### Given data
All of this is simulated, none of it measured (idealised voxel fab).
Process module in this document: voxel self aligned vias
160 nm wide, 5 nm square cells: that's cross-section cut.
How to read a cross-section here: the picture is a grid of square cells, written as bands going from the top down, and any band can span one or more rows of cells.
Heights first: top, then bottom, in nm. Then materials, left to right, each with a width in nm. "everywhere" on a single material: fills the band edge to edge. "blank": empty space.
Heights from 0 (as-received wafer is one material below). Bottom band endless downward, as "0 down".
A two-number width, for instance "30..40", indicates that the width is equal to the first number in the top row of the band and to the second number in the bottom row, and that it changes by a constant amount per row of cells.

### Brief
The listing above should be printed again in full, unchanged.

### Exercise result
All of this is simulated, none of it measured (idealised voxel fab).
Process module in this document: voxel self aligned vias
160 nm wide, 5 nm square cells: that's cross-section cut.
How to read a cross-section here: the picture is a grid of square cells, written as bands going from the top down, and any band can span one or more rows of cells.
Heights first: top, then bottom, in nm. Then materials, left to right, each with a width in nm. "everywhere" on a single material: fills the band edge to edge. "blank": empty space.
Heights from 0 (as-received wafer is one material below). Bottom band endless downward, as "0 down".
A two-number width, for instance "30..40", indicates that the width is equal to the first number in the top row of the band and to the second number in the bottom row, and that it changes by a constant amount per row of cells.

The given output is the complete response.